**Data for analysis**
◇ ◇ ◇
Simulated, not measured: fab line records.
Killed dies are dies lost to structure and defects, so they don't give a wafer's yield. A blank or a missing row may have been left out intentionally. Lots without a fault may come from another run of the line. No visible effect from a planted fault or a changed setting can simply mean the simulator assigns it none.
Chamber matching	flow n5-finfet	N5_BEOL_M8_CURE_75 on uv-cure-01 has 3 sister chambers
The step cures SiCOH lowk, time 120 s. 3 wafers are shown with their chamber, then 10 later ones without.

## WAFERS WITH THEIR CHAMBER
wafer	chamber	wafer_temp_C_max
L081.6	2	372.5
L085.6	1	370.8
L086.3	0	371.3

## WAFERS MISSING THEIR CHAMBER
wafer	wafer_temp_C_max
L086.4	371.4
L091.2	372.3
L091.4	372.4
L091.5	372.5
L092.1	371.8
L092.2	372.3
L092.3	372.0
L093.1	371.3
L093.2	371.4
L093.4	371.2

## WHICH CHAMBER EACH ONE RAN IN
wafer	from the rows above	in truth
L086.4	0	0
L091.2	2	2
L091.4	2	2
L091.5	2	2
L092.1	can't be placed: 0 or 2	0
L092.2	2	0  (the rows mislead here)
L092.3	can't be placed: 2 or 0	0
◇ ◇ ◇

**Required action**
Copy out the whole listing exactly as written.

**Task output**
Simulated, not measured: fab line records.
Killed dies are dies lost to structure and defects, so they don't give a wafer's yield. A blank or a missing row may have been left out intentionally. Lots without a fault may come from another run of the line. No visible effect from a planted fault or a changed setting can simply mean the simulator assigns it none.
Chamber matching	flow n5-finfet	N5_BEOL_M8_CURE_75 on uv-cure-01 has 3 sister chambers
The step cures SiCOH lowk, time 120 s. 3 wafers are shown with their chamber, then 10 later ones without.

## WAFERS WITH THEIR CHAMBER
wafer	chamber	wafer_temp_C_max
L081.6	2	372.5
L085.6	1	370.8
L086.3	0	371.3

## WAFERS MISSING THEIR CHAMBER
wafer	wafer_temp_C_max
L086.4	371.4
L091.2	372.3
L091.4	372.4
L091.5	372.5
L092.1	371.8
L092.2	372.3
L092.3	372.0
L093.1	371.3
L093.2	371.4
L093.4	371.2

## WHICH CHAMBER EACH ONE RAN IN
wafer	from the rows above	in truth
L086.4	0	0
L091.2	2	2
L091.4	2	2
L091.5	2	2
L092.1	can't be placed: 0 or 2	0
L092.2	2	0  (the rows mislead here)
L092.3	can't be placed: 2 or 0	0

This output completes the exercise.